● **WORK ORDER**: Quote the material below exactly as written, from the first line to the line that holds "step 14, PECVD", endpoints included.

● **SOURCE DATA**:
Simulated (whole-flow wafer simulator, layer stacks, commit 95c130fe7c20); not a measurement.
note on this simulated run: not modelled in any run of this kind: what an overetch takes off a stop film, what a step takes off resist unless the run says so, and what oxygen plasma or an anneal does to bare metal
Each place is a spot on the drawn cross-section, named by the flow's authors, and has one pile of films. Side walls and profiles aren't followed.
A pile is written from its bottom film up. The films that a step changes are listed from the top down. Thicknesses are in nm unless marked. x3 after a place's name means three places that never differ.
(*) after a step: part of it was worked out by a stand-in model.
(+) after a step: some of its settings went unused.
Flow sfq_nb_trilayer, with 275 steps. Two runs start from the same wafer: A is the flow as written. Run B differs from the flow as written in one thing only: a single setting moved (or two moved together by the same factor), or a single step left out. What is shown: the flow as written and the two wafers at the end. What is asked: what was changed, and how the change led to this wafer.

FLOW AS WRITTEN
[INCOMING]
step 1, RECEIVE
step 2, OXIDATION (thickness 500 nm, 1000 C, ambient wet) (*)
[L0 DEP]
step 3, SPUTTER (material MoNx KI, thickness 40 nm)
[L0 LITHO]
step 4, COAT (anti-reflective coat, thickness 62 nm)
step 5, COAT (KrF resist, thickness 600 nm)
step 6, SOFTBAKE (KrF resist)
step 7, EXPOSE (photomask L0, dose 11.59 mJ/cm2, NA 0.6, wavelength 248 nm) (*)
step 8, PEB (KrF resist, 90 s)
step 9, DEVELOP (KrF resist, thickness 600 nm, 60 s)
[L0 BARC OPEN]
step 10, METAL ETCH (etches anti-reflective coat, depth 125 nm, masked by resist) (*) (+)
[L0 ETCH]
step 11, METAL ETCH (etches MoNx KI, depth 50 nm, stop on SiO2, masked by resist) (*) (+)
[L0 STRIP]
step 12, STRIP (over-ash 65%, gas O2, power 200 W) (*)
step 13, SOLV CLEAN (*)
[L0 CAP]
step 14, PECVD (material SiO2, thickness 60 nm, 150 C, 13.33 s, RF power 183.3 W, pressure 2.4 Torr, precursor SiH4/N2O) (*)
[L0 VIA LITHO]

● **PROBLEM SOLUTION**:
Simulated (whole-flow wafer simulator, layer stacks, commit 95c130fe7c20); not a measurement.
note on this simulated run: not modelled in any run of this kind: what an overetch takes off a stop film, what a step takes off resist unless the run says so, and what oxygen plasma or an anneal does to bare metal
Each place is a spot on the drawn cross-section, named by the flow's authors, and has one pile of films. Side walls and profiles aren't followed.
A pile is written from its bottom film up. The films that a step changes are listed from the top down. Thicknesses are in nm unless marked. x3 after a place's name means three places that never differ.
(*) after a step: part of it was worked out by a stand-in model.
(+) after a step: some of its settings went unused.
Flow sfq_nb_trilayer, with 275 steps. Two runs start from the same wafer: A is the flow as written. Run B differs from the flow as written in one thing only: a single setting moved (or two moved together by the same factor), or a single step left out. What is shown: the flow as written and the two wafers at the end. What is asked: what was changed, and how the change led to this wafer.

FLOW AS WRITTEN
[INCOMING]
step 1, RECEIVE
step 2, OXIDATION (thickness 500 nm, 1000 C, ambient wet) (*)
[L0 DEP]
step 3, SPUTTER (material MoNx KI, thickness 40 nm)
[L0 LITHO]
step 4, COAT (anti-reflective coat, thickness 62 nm)
step 5, COAT (KrF resist, thickness 600 nm)
step 6, SOFTBAKE (KrF resist)
step 7, EXPOSE (photomask L0, dose 11.59 mJ/cm2, NA 0.6, wavelength 248 nm) (*)
step 8, PEB (KrF resist, 90 s)
step 9, DEVELOP (KrF resist, thickness 600 nm, 60 s)
[L0 BARC OPEN]
step 10, METAL ETCH (etches anti-reflective coat, depth 125 nm, masked by resist) (*) (+)
[L0 ETCH]
step 11, METAL ETCH (etches MoNx KI, depth 50 nm, stop on SiO2, masked by resist) (*) (+)
[L0 STRIP]
step 12, STRIP (over-ash 65%, gas O2, power 200 W) (*)
step 13, SOLV CLEAN (*)
[L0 CAP]
step 14, PECVD (material SiO2, thickness 60 nm, 150 C, 13.33 s, RF power 183.3 W, pressure 2.4 Torr, precursor SiH4/N2O) (*)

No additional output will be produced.